PROVIDED RECORDS
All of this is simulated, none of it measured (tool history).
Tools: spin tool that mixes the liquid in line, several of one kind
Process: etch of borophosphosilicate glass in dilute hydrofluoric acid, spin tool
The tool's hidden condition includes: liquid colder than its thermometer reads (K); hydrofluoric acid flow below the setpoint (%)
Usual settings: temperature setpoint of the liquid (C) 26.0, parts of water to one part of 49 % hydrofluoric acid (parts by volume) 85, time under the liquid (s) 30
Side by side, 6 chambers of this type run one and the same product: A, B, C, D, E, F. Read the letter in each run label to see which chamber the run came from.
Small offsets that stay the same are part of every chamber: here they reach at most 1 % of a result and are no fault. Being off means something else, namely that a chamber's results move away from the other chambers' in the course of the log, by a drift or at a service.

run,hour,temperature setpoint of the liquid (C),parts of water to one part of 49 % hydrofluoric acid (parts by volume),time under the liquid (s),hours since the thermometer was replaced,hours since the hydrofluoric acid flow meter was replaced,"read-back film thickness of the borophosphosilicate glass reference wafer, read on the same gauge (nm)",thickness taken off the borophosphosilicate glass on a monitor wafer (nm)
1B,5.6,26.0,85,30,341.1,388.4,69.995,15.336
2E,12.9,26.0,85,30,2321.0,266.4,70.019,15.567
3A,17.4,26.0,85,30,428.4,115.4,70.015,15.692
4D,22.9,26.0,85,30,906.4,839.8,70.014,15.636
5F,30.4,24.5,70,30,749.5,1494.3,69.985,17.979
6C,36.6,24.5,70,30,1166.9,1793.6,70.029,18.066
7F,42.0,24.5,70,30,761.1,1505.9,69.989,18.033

ASSIGNMENT
Repeat the data in full, exactly as supplied.

YOUR SOLUTION
All of this is simulated, none of it measured (tool history).
Tools: spin tool that mixes the liquid in line, several of one kind
Process: etch of borophosphosilicate glass in dilute hydrofluoric acid, spin tool
The tool's hidden condition includes: liquid colder than its thermometer reads (K); hydrofluoric acid flow below the setpoint (%)
Usual settings: temperature setpoint of the liquid (C) 26.0, parts of water to one part of 49 % hydrofluoric acid (parts by volume) 85, time under the liquid (s) 30
Side by side, 6 chambers of this type run one and the same product: A, B, C, D, E, F. Read the letter in each run label to see which chamber the run came from.
Small offsets that stay the same are part of every chamber: here they reach at most 1 % of a result and are no fault. Being off means something else, namely that a chamber's results move away from the other chambers' in the course of the log, by a drift or at a service.

run,hour,temperature setpoint of the liquid (C),parts of water to one part of 49 % hydrofluoric acid (parts by volume),time under the liquid (s),hours since the thermometer was replaced,hours since the hydrofluoric acid flow meter was replaced,"read-back film thickness of the borophosphosilicate glass reference wafer, read on the same gauge (nm)",thickness taken off the borophosphosilicate glass on a monitor wafer (nm)
1B,5.6,26.0,85,30,341.1,388.4,69.995,15.336
2E,12.9,26.0,85,30,2321.0,266.4,70.019,15.567
3A,17.4,26.0,85,30,428.4,115.4,70.015,15.692
4D,22.9,26.0,85,30,906.4,839.8,70.014,15.636
5F,30.4,24.5,70,30,749.5,1494.3,69.985,17.979
6C,36.6,24.5,70,30,1166.9,1793.6,70.029,18.066
7F,42.0,24.5,70,30,761.1,1505.9,69.989,18.033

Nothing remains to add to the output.